DATA FOR REVIEW
>>>

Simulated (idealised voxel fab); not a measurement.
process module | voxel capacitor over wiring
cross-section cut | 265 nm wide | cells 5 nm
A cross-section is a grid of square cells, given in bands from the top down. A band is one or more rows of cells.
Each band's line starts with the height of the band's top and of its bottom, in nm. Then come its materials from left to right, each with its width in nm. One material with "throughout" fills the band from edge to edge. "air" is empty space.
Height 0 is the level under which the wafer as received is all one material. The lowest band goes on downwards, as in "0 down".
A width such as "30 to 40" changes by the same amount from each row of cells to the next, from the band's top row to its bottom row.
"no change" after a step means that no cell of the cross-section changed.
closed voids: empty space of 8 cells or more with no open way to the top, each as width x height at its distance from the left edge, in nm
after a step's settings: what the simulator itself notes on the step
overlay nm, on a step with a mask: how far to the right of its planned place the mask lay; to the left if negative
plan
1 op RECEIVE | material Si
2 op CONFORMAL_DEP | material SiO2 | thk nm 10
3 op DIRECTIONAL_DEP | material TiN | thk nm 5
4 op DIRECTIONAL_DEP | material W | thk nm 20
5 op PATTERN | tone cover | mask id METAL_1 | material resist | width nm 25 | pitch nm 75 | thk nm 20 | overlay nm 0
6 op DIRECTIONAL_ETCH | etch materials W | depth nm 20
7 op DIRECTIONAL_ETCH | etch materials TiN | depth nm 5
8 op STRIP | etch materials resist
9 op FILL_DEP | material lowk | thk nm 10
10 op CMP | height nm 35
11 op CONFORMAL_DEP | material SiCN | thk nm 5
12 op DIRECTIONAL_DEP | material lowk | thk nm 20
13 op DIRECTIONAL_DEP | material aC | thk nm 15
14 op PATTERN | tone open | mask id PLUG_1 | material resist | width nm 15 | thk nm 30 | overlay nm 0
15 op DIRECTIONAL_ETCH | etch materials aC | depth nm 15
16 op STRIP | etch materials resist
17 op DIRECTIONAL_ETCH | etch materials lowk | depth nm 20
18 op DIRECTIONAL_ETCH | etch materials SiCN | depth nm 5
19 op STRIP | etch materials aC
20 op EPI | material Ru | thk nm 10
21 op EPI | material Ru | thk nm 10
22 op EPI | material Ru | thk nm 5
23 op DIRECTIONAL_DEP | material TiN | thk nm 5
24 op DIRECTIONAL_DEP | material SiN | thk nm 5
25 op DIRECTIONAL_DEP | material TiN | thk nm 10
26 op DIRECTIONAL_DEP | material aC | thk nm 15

<<<

ASSIGNMENT
Print, exactly as written, the first line of the records above and each line after it until the line with "A cross-section is", which is printed too.

RESPONSE AREA
Simulated (idealised voxel fab); not a measurement.
process module | voxel capacitor over wiring
cross-section cut | 265 nm wide | cells 5 nm
A cross-section is a grid of square cells, given in bands from the top down. A band is one or more rows of cells.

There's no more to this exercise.